__Work request__: Quote exactly the lines from the start of the entries to the one with "The tool may", both ends included.

----------------
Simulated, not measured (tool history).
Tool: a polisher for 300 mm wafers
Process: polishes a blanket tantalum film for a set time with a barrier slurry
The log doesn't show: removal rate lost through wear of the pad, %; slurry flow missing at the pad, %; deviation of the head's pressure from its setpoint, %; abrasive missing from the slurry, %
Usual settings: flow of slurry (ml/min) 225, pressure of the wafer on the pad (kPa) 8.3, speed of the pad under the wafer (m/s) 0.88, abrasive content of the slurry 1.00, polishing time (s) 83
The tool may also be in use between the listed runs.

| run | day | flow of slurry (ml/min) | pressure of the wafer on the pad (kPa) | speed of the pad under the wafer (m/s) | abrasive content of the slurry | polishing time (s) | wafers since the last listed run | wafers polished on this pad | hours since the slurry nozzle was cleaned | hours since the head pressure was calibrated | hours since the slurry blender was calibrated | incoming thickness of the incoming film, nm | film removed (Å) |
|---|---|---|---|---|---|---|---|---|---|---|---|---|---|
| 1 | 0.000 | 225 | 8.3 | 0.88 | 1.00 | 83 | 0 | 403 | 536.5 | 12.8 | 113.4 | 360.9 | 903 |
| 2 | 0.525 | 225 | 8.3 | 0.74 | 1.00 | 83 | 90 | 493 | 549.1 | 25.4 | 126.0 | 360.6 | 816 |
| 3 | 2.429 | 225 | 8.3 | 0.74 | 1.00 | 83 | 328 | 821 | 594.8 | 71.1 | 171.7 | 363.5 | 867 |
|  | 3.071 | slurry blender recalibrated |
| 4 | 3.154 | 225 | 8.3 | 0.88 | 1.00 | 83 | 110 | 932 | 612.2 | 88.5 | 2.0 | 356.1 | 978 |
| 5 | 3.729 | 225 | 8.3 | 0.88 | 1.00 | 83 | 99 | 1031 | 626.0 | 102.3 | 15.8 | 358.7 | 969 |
----------------

__Written reply__:
Simulated, not measured (tool history).
Tool: a polisher for 300 mm wafers
Process: polishes a blanket tantalum film for a set time with a barrier slurry
The log doesn't show: removal rate lost through wear of the pad, %; slurry flow missing at the pad, %; deviation of the head's pressure from its setpoint, %; abrasive missing from the slurry, %
Usual settings: flow of slurry (ml/min) 225, pressure of the wafer on the pad (kPa) 8.3, speed of the pad under the wafer (m/s) 0.88, abrasive content of the slurry 1.00, polishing time (s) 83
The tool may also be in use between the listed runs.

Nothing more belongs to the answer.